═════ Listed entries ═════

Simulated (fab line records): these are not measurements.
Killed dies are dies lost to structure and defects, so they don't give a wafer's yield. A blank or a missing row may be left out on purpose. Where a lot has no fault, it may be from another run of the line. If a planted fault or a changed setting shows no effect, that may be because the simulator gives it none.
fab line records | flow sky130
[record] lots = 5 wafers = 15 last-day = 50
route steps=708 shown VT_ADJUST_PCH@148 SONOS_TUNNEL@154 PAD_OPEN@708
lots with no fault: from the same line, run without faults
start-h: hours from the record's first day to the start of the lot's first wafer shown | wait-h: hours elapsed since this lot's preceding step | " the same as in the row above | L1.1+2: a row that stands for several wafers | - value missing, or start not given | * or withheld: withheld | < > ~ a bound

═════

Work task = Quote the whole listing above, leaving nothing out.

Written solution =
Simulated (fab line records): these are not measurements.
Killed dies are dies lost to structure and defects, so they don't give a wafer's yield. A blank or a missing row may be left out on purpose. Where a lot has no fault, it may be from another run of the line. If a planted fault or a changed setting shows no effect, that may be because the simulator gives it none.
fab line records | flow sky130
[record] lots = 5 wafers = 15 last-day = 50
route steps=708 shown VT_ADJUST_PCH@148 SONOS_TUNNEL@154 PAD_OPEN@708
lots with no fault: from the same line, run without faults
start-h: hours from the record's first day to the start of the lot's first wafer shown | wait-h: hours elapsed since this lot's preceding step | " the same as in the row above | L1.1+2: a row that stands for several wafers | - value missing, or start not given | * or withheld: withheld | < > ~ a bound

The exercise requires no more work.